» Requirement: The entire listing below needs to be transcribed word for word.

>>
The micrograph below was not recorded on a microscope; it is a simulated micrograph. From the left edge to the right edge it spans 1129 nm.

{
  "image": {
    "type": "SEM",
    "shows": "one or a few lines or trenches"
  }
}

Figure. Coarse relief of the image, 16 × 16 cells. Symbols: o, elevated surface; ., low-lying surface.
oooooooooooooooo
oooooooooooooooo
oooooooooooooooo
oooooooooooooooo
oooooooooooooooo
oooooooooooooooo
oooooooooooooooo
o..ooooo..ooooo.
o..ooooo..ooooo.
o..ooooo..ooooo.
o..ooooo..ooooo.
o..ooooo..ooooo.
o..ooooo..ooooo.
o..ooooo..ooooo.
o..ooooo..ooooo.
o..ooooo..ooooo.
<<

» Written reply:
The micrograph below was not recorded on a microscope; it is a simulated micrograph. From the left edge to the right edge it spans 1129 nm.

{
  "image": {
    "type": "SEM",
    "shows": "one or a few lines or trenches"
  }
}

Figure. Coarse relief of the image, 16 × 16 cells. Symbols: o, elevated surface; ., low-lying surface.
oooooooooooooooo
oooooooooooooooo
oooooooooooooooo
oooooooooooooooo
oooooooooooooooo
oooooooooooooooo
oooooooooooooooo
o..ooooo..ooooo.
o..ooooo..ooooo.
o..ooooo..ooooo.
o..ooooo..ooooo.
o..ooooo..ooooo.
o..ooooo..ooooo.
o..ooooo..ooooo.
o..ooooo..ooooo.
o..ooooo..ooooo.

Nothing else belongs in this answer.